Begin at the first line of the records below and, please, give each line again exactly until the line with "80 SOFTBAKE" is included.

-------- RECORD SET --------

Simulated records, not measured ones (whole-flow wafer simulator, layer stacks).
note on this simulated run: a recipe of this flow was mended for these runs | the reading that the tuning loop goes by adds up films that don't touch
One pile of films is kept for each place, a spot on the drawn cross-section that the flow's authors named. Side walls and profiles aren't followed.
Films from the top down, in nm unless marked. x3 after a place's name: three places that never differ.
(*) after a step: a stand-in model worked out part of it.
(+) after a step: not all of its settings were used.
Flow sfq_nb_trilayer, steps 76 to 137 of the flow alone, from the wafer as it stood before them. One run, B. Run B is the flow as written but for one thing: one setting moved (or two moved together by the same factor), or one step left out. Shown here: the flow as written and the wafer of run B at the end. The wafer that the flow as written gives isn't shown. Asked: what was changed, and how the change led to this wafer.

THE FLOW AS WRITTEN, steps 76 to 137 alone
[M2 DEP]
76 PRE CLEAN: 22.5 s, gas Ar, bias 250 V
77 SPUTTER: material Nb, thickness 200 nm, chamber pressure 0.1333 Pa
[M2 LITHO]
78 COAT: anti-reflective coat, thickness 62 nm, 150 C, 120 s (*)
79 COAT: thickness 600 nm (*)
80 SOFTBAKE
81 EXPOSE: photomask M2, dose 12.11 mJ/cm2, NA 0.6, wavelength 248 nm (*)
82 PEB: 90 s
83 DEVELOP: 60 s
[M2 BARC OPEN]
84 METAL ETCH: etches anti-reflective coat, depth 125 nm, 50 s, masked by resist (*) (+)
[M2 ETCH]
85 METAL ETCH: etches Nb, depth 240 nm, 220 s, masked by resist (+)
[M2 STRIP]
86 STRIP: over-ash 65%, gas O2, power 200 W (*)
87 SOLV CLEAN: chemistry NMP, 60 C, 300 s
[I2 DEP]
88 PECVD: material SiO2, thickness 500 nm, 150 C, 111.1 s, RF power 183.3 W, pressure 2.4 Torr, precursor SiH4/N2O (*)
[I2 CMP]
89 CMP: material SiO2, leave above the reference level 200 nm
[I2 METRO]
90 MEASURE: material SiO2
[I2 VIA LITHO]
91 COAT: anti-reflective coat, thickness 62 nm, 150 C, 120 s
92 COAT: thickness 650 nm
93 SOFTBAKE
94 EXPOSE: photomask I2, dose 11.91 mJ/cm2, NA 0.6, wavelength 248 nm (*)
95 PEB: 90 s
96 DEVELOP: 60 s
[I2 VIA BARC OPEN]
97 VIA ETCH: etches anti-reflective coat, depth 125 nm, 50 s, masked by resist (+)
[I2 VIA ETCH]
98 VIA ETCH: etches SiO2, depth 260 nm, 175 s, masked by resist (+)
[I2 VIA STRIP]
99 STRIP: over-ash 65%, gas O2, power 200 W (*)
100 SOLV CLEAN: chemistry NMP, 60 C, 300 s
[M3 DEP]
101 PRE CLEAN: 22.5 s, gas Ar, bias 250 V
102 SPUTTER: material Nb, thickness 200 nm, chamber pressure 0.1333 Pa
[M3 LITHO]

--------

- **WRITTEN ANSWER**
Simulated records, not measured ones (whole-flow wafer simulator, layer stacks).
note on this simulated run: a recipe of this flow was mended for these runs | the reading that the tuning loop goes by adds up films that don't touch
One pile of films is kept for each place, a spot on the drawn cross-section that the flow's authors named. Side walls and profiles aren't followed.
Films from the top down, in nm unless marked. x3 after a place's name: three places that never differ.
(*) after a step: a stand-in model worked out part of it.
(+) after a step: not all of its settings were used.
Flow sfq_nb_trilayer, steps 76 to 137 of the flow alone, from the wafer as it stood before them. One run, B. Run B is the flow as written but for one thing: one setting moved (or two moved together by the same factor), or one step left out. Shown here: the flow as written and the wafer of run B at the end. The wafer that the flow as written gives isn't shown. Asked: what was changed, and how the change led to this wafer.

THE FLOW AS WRITTEN, steps 76 to 137 alone
[M2 DEP]
76 PRE CLEAN: 22.5 s, gas Ar, bias 250 V
77 SPUTTER: material Nb, thickness 200 nm, chamber pressure 0.1333 Pa
[M2 LITHO]
78 COAT: anti-reflective coat, thickness 62 nm, 150 C, 120 s (*)
79 COAT: thickness 600 nm (*)
80 SOFTBAKE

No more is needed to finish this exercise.